Required action:
Give back the full material exactly. Omit no line.

★ ★ ★ ★
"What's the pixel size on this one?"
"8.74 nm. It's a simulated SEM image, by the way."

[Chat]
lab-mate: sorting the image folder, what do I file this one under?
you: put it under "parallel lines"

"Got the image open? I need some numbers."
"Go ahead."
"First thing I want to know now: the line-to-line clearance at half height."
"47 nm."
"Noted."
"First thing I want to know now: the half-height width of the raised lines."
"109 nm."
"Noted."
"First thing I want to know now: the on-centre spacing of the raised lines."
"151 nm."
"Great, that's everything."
★ ★ ★ ★

Answer area:
"What's the pixel size on this one?"
"8.74 nm. It's a simulated SEM image, by the way."

[Chat]
lab-mate: sorting the image folder, what do I file this one under?
you: put it under "parallel lines"

"Got the image open? I need some numbers."
"Go ahead."
"First thing I want to know now: the line-to-line clearance at half height."
"47 nm."
"Noted."
"First thing I want to know now: the half-height width of the raised lines."
"109 nm."
"Noted."
"First thing I want to know now: the on-centre spacing of the raised lines."
"151 nm."
"Great, that's everything."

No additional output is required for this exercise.